::: Data shown :::

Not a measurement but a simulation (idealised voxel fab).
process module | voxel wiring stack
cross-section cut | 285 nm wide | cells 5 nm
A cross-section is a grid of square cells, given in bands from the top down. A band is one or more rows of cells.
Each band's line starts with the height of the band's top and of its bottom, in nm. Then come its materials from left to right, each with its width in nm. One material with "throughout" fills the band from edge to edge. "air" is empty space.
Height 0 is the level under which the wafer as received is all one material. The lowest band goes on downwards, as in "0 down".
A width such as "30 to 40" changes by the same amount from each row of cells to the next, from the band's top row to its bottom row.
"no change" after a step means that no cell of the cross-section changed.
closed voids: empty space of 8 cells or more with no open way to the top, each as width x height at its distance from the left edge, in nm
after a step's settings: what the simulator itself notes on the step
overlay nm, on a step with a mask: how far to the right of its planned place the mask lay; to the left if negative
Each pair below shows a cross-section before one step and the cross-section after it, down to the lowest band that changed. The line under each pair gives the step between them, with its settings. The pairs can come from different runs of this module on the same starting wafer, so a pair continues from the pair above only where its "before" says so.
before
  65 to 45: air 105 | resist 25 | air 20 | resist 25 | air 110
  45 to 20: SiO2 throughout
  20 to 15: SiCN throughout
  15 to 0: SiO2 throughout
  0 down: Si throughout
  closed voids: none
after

:::

* **Work order**: The required output is the exact run of lines from the beginning of the records to the line with "A cross-section is", that line included.

* **Reply**:
Not a measurement but a simulation (idealised voxel fab).
process module | voxel wiring stack
cross-section cut | 285 nm wide | cells 5 nm
A cross-section is a grid of square cells, given in bands from the top down. A band is one or more rows of cells.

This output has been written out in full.